REQUIREMENT >> The expected result is every line of the records, printed exactly.

DATA FOR REVIEW >>
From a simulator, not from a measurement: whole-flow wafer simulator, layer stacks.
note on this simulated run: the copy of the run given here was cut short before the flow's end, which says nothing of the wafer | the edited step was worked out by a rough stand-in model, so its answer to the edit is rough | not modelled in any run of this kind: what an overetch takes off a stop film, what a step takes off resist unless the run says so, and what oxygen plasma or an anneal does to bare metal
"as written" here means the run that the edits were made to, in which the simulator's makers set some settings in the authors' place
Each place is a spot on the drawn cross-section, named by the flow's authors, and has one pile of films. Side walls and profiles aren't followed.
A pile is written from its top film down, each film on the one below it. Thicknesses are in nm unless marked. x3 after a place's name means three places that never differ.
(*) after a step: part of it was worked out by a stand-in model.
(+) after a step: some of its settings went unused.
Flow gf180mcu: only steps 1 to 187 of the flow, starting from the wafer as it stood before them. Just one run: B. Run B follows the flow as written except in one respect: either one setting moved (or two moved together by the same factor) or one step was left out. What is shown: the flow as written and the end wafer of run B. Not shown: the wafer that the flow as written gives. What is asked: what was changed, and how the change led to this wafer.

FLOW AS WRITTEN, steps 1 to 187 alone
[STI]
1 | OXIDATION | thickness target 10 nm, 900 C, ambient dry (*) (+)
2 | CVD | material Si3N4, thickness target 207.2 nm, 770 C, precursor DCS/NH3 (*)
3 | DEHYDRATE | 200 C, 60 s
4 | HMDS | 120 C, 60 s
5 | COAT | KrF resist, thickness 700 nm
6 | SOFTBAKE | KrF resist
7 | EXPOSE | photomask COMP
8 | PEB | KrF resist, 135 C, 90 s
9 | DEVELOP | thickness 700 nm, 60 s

TASK RESULT >>
From a simulator, not from a measurement: whole-flow wafer simulator, layer stacks.
note on this simulated run: the copy of the run given here was cut short before the flow's end, which says nothing of the wafer | the edited step was worked out by a rough stand-in model, so its answer to the edit is rough | not modelled in any run of this kind: what an overetch takes off a stop film, what a step takes off resist unless the run says so, and what oxygen plasma or an anneal does to bare metal
"as written" here means the run that the edits were made to, in which the simulator's makers set some settings in the authors' place
Each place is a spot on the drawn cross-section, named by the flow's authors, and has one pile of films. Side walls and profiles aren't followed.
A pile is written from its top film down, each film on the one below it. Thicknesses are in nm unless marked. x3 after a place's name means three places that never differ.
(*) after a step: part of it was worked out by a stand-in model.
(+) after a step: some of its settings went unused.
Flow gf180mcu: only steps 1 to 187 of the flow, starting from the wafer as it stood before them. Just one run: B. Run B follows the flow as written except in one respect: either one setting moved (or two moved together by the same factor) or one step was left out. What is shown: the flow as written and the end wafer of run B. Not shown: the wafer that the flow as written gives. What is asked: what was changed, and how the change led to this wafer.

FLOW AS WRITTEN, steps 1 to 187 alone
[STI]
1 | OXIDATION | thickness target 10 nm, 900 C, ambient dry (*) (+)
2 | CVD | material Si3N4, thickness target 207.2 nm, 770 C, precursor DCS/NH3 (*)
3 | DEHYDRATE | 200 C, 60 s
4 | HMDS | 120 C, 60 s
5 | COAT | KrF resist, thickness 700 nm
6 | SOFTBAKE | KrF resist
7 | EXPOSE | photomask COMP
8 | PEB | KrF resist, 135 C, 90 s
9 | DEVELOP | thickness 700 nm, 60 s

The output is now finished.